▸ Information supplied
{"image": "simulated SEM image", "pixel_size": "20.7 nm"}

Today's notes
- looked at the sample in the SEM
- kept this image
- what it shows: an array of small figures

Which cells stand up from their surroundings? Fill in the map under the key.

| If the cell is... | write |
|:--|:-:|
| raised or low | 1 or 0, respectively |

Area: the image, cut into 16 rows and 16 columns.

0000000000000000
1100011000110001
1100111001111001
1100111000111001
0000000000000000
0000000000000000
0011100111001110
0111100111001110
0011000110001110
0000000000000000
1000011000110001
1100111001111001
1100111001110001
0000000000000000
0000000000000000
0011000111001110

▸ Action item
Your task is to transcribe, with no changes, only the lines of the listing above that lie between the line holding "- looked at the sample in the SEM" and the line holding "0, respectively |", inclusive.

▸ Problem solution
- looked at the sample in the SEM
- kept this image
- what it shows: an array of small figures

Which cells stand up from their surroundings? Fill in the map under the key.

| If the cell is... | write |
|:--|:-:|
| raised or low | 1 or 0, respectively |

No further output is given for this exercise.